### Source information
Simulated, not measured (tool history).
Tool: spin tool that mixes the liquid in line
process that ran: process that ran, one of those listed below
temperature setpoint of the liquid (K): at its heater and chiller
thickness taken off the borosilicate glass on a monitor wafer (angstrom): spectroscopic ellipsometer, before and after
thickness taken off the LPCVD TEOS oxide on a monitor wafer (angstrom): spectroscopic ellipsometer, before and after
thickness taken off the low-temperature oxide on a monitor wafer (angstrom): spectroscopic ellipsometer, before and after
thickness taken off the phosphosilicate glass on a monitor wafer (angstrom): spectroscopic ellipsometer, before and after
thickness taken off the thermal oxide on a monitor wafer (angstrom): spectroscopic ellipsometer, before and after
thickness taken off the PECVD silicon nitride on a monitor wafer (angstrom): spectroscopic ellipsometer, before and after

### Exercise
Please print each entry once more, exactly as it reads.

### Task solution
Simulated, not measured (tool history).
Tool: spin tool that mixes the liquid in line
process that ran: process that ran, one of those listed below
temperature setpoint of the liquid (K): at its heater and chiller
thickness taken off the borosilicate glass on a monitor wafer (angstrom): spectroscopic ellipsometer, before and after
thickness taken off the LPCVD TEOS oxide on a monitor wafer (angstrom): spectroscopic ellipsometer, before and after
thickness taken off the low-temperature oxide on a monitor wafer (angstrom): spectroscopic ellipsometer, before and after
thickness taken off the phosphosilicate glass on a monitor wafer (angstrom): spectroscopic ellipsometer, before and after
thickness taken off the thermal oxide on a monitor wafer (angstrom): spectroscopic ellipsometer, before and after
thickness taken off the PECVD silicon nitride on a monitor wafer (angstrom): spectroscopic ellipsometer, before and after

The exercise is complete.